◆ Work task ◆
Print exactly the lines below between the line holding "A step followed" and the line holding "Flow bond2tier_mini: 116", inclusive, and nothing more.

◆ Source material ◆
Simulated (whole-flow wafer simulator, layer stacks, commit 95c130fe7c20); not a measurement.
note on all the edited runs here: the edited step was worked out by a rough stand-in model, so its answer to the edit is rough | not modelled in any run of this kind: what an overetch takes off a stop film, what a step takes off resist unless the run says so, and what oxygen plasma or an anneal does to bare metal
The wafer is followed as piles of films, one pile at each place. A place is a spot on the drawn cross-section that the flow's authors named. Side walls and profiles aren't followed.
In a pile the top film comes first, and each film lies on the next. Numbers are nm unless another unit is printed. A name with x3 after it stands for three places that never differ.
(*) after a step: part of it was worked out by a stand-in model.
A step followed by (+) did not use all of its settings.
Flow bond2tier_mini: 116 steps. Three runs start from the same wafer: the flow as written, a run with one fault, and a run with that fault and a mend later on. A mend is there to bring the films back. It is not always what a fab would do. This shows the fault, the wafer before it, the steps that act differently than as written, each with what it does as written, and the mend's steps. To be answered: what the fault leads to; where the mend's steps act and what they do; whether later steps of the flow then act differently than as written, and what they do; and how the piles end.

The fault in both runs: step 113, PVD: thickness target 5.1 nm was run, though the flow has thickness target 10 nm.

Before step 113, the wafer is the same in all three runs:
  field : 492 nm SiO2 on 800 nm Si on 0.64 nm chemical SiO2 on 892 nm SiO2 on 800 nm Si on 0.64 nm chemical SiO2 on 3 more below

◆ Expected answer ◆
A step followed by (+) did not use all of its settings.
Flow bond2tier_mini: 116 steps. Three runs start from the same wafer: the flow as written, a run with one fault, and a run with that fault and a mend later on. A mend is there to bring the films back. It is not always what a fab would do. This shows the fault, the wafer before it, the steps that act differently than as written, each with what it does as written, and the mend's steps. To be answered: what the fault leads to; where the mend's steps act and what they do; whether later steps of the flow then act differently than as written, and what they do; and how the piles end.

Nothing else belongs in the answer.